Brief: Your output should be the lines of the entries below, exactly, from the first one through the line that holds "<question>Look at the".

Data:
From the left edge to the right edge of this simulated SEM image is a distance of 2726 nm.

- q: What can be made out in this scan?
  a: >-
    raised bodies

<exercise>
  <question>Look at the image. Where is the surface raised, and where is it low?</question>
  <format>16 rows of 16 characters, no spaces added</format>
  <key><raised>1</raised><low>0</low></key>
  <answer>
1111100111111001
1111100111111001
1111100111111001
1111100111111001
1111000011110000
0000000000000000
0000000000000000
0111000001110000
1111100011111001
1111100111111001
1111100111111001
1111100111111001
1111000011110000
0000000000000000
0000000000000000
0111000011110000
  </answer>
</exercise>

Task solution:
From the left edge to the right edge of this simulated SEM image is a distance of 2726 nm.

- q: What can be made out in this scan?
  a: >-
    raised bodies

<exercise>
  <question>Look at the image. Where is the surface raised, and where is it low?</question>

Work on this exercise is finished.